════════════════════

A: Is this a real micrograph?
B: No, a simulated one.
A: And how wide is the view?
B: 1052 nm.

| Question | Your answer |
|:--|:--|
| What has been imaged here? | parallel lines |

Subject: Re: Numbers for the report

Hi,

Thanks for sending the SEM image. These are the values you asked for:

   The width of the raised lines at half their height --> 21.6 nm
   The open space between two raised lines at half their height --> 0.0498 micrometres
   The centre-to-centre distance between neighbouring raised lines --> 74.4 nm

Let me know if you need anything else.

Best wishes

════════════════════

At the first line of the material above, start reproducing each line exactly, and end with the line that holds "Thanks for sending", adding nothing.

A: Is this a real micrograph?
B: No, a simulated one.
A: And how wide is the view?
B: 1052 nm.

| Question | Your answer |
|:--|:--|
| What has been imaged here? | parallel lines |

Subject: Re: Numbers for the report

Hi,

Thanks for sending the SEM image. These are the values you asked for:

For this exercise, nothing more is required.